▶ [Source material]:
Segment Open

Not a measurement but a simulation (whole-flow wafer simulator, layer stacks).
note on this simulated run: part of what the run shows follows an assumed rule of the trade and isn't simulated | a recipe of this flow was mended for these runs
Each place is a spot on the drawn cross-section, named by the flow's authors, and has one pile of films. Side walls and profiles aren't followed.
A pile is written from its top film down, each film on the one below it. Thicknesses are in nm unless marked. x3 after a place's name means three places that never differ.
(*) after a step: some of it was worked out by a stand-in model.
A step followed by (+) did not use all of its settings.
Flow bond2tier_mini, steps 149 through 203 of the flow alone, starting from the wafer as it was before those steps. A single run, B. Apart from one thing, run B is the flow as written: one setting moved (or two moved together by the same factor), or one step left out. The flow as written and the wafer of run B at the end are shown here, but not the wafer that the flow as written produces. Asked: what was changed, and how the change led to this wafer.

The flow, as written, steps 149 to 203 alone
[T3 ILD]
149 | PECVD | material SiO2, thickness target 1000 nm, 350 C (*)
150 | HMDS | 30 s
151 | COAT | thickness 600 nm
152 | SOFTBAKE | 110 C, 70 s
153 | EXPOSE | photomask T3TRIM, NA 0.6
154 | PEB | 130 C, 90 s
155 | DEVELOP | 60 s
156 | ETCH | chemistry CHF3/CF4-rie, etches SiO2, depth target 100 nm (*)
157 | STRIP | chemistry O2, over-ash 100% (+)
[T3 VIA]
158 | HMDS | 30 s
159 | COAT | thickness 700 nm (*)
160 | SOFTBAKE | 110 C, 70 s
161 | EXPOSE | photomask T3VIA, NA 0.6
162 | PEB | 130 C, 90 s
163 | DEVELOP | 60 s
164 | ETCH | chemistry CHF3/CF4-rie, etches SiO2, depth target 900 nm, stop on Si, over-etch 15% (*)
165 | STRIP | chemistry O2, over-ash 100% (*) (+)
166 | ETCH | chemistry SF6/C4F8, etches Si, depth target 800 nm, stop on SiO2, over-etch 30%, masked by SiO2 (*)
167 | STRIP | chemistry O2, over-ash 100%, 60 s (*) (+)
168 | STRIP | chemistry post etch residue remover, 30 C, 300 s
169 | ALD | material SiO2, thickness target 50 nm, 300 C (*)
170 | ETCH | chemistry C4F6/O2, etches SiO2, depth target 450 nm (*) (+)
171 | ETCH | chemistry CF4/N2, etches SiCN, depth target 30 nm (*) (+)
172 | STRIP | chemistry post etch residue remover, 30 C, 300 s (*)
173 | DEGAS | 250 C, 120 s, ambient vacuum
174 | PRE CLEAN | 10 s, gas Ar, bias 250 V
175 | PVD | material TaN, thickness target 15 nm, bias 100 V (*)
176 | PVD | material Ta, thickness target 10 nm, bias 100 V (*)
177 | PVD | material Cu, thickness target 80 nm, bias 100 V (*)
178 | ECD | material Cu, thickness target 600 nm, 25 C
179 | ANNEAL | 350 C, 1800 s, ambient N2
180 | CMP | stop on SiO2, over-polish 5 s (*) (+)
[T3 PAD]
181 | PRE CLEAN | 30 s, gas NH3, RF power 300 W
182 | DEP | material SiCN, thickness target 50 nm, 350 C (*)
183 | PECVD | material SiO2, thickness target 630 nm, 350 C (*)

Segment Closed

▶ [Exercise]: Of all the entries above, repeat only the lines from the line that has "164 | ETCH |" to the line that has "182 | DEP |", both lines included, exactly.

▶ [Written reply]:
164 | ETCH | chemistry CHF3/CF4-rie, etches SiO2, depth target 900 nm, stop on Si, over-etch 15% (*)
165 | STRIP | chemistry O2, over-ash 100% (*) (+)
166 | ETCH | chemistry SF6/C4F8, etches Si, depth target 800 nm, stop on SiO2, over-etch 30%, masked by SiO2 (*)
167 | STRIP | chemistry O2, over-ash 100%, 60 s (*) (+)
168 | STRIP | chemistry post etch residue remover, 30 C, 300 s
169 | ALD | material SiO2, thickness target 50 nm, 300 C (*)
170 | ETCH | chemistry C4F6/O2, etches SiO2, depth target 450 nm (*) (+)
171 | ETCH | chemistry CF4/N2, etches SiCN, depth target 30 nm (*) (+)
172 | STRIP | chemistry post etch residue remover, 30 C, 300 s (*)
173 | DEGAS | 250 C, 120 s, ambient vacuum
174 | PRE CLEAN | 10 s, gas Ar, bias 250 V
175 | PVD | material TaN, thickness target 15 nm, bias 100 V (*)
176 | PVD | material Ta, thickness target 10 nm, bias 100 V (*)
177 | PVD | material Cu, thickness target 80 nm, bias 100 V (*)
178 | ECD | material Cu, thickness target 600 nm, 25 C
179 | ANNEAL | 350 C, 1800 s, ambient N2
180 | CMP | stop on SiO2, over-polish 5 s (*) (+)
[T3 PAD]
181 | PRE CLEAN | 30 s, gas NH3, RF power 300 W
182 | DEP | material SiCN, thickness target 50 nm, 350 C (*)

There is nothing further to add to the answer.